▶ [Assignment]
When you reach the line containing "Struck lot and" in the entries below, begin reproducing lines exactly, and stop once the line containing "alike: same words" is done.

(Given information Opens)

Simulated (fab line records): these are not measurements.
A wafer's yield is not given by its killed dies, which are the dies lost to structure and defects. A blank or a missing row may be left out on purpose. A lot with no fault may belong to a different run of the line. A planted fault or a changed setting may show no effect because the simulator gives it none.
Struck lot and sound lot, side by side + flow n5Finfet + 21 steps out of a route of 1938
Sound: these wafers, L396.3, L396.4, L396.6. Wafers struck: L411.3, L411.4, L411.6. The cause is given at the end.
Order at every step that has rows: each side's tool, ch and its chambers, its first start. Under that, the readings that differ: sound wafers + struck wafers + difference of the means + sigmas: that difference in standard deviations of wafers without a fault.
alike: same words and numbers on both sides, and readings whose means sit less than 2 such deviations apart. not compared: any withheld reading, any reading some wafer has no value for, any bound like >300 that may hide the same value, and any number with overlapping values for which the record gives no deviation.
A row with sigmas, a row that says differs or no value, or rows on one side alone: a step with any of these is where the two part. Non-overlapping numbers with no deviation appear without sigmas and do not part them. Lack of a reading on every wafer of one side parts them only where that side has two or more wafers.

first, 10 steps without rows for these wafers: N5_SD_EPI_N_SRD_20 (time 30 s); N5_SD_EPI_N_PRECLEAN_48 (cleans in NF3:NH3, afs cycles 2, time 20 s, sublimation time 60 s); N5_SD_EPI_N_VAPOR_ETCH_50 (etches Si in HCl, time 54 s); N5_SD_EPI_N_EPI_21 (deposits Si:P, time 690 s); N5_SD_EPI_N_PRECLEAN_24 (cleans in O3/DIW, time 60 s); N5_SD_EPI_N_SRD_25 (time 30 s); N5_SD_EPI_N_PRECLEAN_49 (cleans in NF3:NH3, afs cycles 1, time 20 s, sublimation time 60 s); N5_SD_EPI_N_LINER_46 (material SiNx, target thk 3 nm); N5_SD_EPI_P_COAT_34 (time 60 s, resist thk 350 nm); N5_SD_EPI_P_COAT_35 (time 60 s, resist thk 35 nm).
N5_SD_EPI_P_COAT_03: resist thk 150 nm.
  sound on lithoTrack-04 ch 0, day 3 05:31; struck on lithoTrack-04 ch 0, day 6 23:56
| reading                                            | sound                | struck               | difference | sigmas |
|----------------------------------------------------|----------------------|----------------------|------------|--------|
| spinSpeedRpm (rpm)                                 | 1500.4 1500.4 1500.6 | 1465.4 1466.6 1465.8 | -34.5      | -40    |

(Given information Closes)

▶ [Expected answer]
Struck lot and sound lot, side by side + flow n5Finfet + 21 steps out of a route of 1938
Sound: these wafers, L396.3, L396.4, L396.6. Wafers struck: L411.3, L411.4, L411.6. The cause is given at the end.
Order at every step that has rows: each side's tool, ch and its chambers, its first start. Under that, the readings that differ: sound wafers + struck wafers + difference of the means + sigmas: that difference in standard deviations of wafers without a fault.
alike: same words and numbers on both sides, and readings whose means sit less than 2 such deviations apart. not compared: any withheld reading, any reading some wafer has no value for, any bound like >300 that may hide the same value, and any number with overlapping values for which the record gives no deviation.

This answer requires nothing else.